## [Requirement]
In the listing below, locate the line containing "C: moves away" and the line containing "E: moves away". Output both of them and every line between, exactly as written, and nothing more.

BEGIN Input data

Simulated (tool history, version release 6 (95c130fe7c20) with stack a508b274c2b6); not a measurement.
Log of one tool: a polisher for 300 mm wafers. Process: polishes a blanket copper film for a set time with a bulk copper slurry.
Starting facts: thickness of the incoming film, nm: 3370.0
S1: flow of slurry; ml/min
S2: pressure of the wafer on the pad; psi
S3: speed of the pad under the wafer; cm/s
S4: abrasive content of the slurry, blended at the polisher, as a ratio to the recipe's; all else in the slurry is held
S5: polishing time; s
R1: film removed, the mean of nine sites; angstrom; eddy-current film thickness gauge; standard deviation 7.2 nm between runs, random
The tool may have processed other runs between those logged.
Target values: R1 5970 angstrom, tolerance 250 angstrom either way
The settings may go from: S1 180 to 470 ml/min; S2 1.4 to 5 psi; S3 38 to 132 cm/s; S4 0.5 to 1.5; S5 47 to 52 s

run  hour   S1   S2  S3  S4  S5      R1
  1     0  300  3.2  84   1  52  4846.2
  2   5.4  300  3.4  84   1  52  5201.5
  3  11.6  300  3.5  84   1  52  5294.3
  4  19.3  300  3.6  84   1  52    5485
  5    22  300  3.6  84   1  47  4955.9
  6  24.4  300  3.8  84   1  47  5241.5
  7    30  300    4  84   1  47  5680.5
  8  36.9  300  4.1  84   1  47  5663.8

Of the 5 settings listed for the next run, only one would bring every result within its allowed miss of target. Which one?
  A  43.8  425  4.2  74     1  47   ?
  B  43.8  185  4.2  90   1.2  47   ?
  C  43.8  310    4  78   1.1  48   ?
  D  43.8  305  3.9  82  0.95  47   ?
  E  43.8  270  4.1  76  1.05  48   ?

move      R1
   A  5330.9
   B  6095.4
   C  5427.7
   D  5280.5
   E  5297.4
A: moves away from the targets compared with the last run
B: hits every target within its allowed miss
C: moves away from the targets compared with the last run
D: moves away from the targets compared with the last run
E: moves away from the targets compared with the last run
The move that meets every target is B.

END Input data

## [Exercise response]
C: moves away from the targets compared with the last run
D: moves away from the targets compared with the last run
E: moves away from the targets compared with the last run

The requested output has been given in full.